# [Assignment]
Copy the records below verbatim, from the first line through the line containing "quantity,unit,value", inclusive, and output nothing else.

■ ■ ■

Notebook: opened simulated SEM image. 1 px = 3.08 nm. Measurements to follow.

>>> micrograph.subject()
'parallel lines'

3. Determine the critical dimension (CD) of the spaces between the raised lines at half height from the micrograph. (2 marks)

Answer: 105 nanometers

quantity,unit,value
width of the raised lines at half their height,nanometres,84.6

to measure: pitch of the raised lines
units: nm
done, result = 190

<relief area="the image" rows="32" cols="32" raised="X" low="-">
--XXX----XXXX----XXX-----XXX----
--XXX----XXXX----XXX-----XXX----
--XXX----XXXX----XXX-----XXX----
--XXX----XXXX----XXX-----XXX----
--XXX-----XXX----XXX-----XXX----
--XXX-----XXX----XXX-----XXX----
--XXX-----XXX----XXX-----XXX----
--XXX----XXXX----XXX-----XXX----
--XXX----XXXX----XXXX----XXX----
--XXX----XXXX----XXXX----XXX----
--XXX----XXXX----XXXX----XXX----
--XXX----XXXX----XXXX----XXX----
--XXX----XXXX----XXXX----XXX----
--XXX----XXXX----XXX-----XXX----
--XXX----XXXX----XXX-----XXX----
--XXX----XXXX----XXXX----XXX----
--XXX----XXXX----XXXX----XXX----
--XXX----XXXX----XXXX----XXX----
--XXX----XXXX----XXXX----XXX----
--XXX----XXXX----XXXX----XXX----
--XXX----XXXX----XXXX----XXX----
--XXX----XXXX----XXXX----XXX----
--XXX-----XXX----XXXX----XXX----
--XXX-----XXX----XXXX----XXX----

■ ■ ■

# [Problem solution]
Notebook: opened simulated SEM image. 1 px = 3.08 nm. Measurements to follow.

>>> micrograph.subject()
'parallel lines'

3. Determine the critical dimension (CD) of the spaces between the raised lines at half height from the micrograph. (2 marks)

Answer: 105 nanometers

quantity,unit,value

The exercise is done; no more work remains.